● **TASK ITEM**:
Taking the line with "step 8: STRIP: etch materials resist" as the first and the line with "step 15: DIRECTIONAL_DEP: material" as the last, set down exactly every line in that range from the entries below, and no more.

Top of PROVIDED MATERIAL
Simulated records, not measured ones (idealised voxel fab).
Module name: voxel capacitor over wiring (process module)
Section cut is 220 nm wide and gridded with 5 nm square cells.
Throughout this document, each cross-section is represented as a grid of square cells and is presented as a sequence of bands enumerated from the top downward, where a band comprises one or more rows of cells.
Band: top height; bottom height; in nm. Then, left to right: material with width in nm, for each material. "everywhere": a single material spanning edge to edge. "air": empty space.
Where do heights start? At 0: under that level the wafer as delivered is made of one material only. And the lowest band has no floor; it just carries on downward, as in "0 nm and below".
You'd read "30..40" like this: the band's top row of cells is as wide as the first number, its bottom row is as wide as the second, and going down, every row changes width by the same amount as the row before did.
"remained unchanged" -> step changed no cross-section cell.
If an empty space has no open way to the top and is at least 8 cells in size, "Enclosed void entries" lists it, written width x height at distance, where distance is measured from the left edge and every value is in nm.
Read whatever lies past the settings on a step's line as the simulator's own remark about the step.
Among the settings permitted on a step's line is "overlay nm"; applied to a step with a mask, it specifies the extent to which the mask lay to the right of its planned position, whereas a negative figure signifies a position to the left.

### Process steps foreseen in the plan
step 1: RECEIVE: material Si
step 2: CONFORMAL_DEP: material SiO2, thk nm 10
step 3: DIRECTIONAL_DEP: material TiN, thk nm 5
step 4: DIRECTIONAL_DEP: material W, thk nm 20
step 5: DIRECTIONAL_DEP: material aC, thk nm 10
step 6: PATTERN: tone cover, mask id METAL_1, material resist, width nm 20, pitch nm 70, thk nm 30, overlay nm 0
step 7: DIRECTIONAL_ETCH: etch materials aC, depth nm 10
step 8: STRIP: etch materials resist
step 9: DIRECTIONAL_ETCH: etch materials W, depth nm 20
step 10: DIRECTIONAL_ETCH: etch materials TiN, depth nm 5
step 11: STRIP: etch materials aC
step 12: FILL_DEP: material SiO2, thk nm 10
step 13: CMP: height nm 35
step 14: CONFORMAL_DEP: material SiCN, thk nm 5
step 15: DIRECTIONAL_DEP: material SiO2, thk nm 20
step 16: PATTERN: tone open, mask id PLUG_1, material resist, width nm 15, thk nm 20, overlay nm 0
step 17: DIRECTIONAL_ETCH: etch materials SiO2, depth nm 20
Bottom of PROVIDED MATERIAL

● **PROBLEM SOLUTION**:
step 8: STRIP: etch materials resist
step 9: DIRECTIONAL_ETCH: etch materials W, depth nm 20
step 10: DIRECTIONAL_ETCH: etch materials TiN, depth nm 5
step 11: STRIP: etch materials aC
step 12: FILL_DEP: material SiO2, thk nm 10
step 13: CMP: height nm 35
step 14: CONFORMAL_DEP: material SiCN, thk nm 5
step 15: DIRECTIONAL_DEP: material SiO2, thk nm 20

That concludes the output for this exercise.